┌──
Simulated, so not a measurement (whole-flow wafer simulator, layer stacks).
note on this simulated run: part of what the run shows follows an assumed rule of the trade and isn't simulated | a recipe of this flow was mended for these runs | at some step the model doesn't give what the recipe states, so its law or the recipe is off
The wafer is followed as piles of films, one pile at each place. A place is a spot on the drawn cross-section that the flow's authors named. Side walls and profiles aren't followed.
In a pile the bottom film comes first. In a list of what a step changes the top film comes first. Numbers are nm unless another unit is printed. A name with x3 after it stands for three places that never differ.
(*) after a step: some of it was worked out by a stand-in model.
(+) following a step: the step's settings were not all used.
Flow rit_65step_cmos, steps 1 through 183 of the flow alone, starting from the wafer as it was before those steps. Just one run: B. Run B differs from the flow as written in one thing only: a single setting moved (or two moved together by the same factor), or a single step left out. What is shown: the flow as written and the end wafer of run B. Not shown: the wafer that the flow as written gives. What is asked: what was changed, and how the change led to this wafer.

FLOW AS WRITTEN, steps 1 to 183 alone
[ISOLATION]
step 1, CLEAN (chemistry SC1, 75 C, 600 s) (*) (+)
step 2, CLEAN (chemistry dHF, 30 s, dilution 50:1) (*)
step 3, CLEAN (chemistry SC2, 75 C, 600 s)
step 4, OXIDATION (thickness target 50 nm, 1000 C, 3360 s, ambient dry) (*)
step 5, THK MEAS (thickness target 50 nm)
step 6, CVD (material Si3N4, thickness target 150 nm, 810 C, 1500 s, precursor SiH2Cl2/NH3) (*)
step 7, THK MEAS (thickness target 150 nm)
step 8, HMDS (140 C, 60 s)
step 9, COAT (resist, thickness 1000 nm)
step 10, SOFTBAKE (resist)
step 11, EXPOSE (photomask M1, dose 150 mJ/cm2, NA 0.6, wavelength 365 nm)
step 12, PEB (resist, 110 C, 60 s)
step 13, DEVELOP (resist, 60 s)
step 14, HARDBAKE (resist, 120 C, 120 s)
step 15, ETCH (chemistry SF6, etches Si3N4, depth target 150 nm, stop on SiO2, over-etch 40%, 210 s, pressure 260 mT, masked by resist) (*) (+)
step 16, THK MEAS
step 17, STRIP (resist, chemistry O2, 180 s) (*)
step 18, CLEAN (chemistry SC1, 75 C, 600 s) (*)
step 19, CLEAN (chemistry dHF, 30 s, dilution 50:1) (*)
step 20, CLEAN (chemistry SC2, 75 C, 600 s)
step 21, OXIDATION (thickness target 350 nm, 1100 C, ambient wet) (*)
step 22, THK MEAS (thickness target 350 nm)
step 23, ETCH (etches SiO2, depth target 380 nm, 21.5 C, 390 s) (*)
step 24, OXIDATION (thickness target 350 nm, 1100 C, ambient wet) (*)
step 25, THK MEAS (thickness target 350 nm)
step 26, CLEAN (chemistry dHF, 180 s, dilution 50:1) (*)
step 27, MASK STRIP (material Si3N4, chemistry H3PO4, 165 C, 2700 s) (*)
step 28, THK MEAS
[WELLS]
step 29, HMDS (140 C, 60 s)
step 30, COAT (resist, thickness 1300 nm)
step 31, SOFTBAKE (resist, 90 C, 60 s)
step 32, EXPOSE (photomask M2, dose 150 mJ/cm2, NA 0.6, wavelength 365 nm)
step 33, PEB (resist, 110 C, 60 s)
└──

## REQUIREMENT:
The required output is the set of lines from the first line of the data through the line that contains "note on this", transcribed exactly.

## WORKED SOLUTION:
Simulated, so not a measurement (whole-flow wafer simulator, layer stacks).
note on this simulated run: part of what the run shows follows an assumed rule of the trade and isn't simulated | a recipe of this flow was mended for these runs | at some step the model doesn't give what the recipe states, so its law or the recipe is off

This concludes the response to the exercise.